▶ **RECORDS PROVIDED**
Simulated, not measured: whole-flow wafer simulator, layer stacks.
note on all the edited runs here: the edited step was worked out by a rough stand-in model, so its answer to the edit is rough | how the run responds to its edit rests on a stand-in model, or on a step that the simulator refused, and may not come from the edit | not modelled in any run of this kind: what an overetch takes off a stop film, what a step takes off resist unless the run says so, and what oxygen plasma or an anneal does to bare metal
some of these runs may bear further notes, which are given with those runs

▶ **WORK ITEM**
Restate every line of the listing word for word.

▶ **WRITTEN ANSWER**
Simulated, not measured: whole-flow wafer simulator, layer stacks.
note on all the edited runs here: the edited step was worked out by a rough stand-in model, so its answer to the edit is rough | how the run responds to its edit rests on a stand-in model, or on a step that the simulator refused, and may not come from the edit | not modelled in any run of this kind: what an overetch takes off a stop film, what a step takes off resist unless the run says so, and what oxygen plasma or an anneal does to bare metal
some of these runs may bear further notes, which are given with those runs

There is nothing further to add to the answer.